DATASET:
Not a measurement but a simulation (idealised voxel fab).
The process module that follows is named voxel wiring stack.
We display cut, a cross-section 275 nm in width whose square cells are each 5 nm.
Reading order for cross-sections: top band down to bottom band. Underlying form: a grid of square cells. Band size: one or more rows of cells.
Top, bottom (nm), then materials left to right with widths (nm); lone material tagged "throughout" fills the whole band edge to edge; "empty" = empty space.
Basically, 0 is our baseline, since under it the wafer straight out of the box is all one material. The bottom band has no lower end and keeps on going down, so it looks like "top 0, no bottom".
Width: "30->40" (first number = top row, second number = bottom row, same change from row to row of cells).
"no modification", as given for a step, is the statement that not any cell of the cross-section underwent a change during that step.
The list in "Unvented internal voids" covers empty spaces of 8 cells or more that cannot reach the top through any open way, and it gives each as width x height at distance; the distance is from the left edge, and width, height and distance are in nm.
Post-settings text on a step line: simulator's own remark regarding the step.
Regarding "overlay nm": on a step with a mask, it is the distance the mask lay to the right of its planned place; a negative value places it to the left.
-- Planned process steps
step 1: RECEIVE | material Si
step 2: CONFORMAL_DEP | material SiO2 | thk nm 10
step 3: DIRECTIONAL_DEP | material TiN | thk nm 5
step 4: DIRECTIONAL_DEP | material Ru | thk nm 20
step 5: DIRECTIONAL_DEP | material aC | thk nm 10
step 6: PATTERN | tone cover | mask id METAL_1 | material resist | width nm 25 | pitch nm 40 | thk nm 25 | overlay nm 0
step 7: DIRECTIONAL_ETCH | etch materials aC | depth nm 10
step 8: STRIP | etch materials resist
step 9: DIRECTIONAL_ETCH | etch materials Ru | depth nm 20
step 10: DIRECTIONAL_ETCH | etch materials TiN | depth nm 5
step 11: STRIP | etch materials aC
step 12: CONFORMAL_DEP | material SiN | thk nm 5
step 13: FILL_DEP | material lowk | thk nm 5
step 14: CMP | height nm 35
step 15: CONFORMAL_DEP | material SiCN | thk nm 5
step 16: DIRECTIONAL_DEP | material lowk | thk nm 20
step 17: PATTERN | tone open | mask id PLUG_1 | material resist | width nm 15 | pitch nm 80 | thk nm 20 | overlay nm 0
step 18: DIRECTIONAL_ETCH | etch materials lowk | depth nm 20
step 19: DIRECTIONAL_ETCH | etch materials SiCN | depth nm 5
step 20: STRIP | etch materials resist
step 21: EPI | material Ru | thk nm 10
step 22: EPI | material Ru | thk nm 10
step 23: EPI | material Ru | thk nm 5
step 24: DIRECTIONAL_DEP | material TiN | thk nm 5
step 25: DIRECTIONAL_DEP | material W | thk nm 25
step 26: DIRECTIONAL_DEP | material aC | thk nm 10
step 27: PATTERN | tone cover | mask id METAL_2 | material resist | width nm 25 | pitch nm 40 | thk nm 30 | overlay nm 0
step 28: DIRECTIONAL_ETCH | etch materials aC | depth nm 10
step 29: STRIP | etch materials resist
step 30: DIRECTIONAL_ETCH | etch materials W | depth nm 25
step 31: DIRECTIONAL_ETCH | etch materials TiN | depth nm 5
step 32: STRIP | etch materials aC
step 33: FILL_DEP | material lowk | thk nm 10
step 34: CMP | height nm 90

WORK ORDER: Nothing but the lines from the start of the data above through the line with "during that step." should appear in your answer, copied exactly.

EXERCISE ANSWER:
Not a measurement but a simulation (idealised voxel fab).
The process module that follows is named voxel wiring stack.
We display cut, a cross-section 275 nm in width whose square cells are each 5 nm.
Reading order for cross-sections: top band down to bottom band. Underlying form: a grid of square cells. Band size: one or more rows of cells.
Top, bottom (nm), then materials left to right with widths (nm); lone material tagged "throughout" fills the whole band edge to edge; "empty" = empty space.
Basically, 0 is our baseline, since under it the wafer straight out of the box is all one material. The bottom band has no lower end and keeps on going down, so it looks like "top 0, no bottom".
Width: "30->40" (first number = top row, second number = bottom row, same change from row to row of cells).
"no modification", as given for a step, is the statement that not any cell of the cross-section underwent a change during that step.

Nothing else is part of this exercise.